↓

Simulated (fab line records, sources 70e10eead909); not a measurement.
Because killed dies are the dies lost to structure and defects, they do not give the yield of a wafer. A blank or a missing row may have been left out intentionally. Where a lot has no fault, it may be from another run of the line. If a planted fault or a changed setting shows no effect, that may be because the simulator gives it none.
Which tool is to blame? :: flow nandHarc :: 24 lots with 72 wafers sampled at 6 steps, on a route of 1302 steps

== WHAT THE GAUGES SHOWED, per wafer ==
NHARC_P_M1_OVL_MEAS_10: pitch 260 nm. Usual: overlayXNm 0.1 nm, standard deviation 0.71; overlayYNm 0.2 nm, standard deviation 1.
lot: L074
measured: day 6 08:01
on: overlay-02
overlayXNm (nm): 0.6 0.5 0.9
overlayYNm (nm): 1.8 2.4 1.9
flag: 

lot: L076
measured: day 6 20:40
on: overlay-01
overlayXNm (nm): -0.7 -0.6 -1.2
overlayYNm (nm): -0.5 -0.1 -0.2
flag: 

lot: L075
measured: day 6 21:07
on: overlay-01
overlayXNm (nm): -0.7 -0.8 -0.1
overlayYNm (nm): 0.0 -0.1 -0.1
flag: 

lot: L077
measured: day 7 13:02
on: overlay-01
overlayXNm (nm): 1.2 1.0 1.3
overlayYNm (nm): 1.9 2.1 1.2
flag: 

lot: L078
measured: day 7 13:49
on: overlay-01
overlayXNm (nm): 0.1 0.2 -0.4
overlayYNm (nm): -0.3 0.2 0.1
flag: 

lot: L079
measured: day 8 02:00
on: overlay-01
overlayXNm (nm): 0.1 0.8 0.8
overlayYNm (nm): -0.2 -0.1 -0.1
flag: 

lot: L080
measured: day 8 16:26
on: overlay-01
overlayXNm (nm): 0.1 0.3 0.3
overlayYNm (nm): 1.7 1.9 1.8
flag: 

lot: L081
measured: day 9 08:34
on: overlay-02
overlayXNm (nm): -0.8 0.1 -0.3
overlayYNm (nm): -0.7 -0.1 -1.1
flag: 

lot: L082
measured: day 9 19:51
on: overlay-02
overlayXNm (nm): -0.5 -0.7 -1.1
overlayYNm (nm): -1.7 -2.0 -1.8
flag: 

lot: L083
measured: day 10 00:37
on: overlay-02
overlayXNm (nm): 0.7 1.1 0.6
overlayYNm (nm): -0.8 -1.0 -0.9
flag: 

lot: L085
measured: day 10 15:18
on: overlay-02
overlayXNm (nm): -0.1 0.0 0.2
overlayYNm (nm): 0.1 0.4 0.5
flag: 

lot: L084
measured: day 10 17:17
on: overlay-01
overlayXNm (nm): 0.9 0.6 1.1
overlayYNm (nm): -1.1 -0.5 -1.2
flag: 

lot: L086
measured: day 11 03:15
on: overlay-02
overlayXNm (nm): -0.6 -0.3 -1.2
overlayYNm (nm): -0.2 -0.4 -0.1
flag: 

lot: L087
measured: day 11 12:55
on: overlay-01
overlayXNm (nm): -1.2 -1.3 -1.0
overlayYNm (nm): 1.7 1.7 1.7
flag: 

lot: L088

↑

| Exercise |
Only one stretch of the records above is wanted: the lines between the one holding "measured: day 8 02:00" and the one holding "overlayYNm (nm): -0.7 -0.1 -1.1", inclusive, reproduced exactly.

| Worked solution |
measured: day 8 02:00
on: overlay-01
overlayXNm (nm): 0.1 0.8 0.8
overlayYNm (nm): -0.2 -0.1 -0.1
flag: 

lot: L080
measured: day 8 16:26
on: overlay-01
overlayXNm (nm): 0.1 0.3 0.3
overlayYNm (nm): 1.7 1.9 1.8
flag: 

lot: L081
measured: day 9 08:34
on: overlay-02
overlayXNm (nm): -0.8 0.1 -0.3
overlayYNm (nm): -0.7 -0.1 -1.1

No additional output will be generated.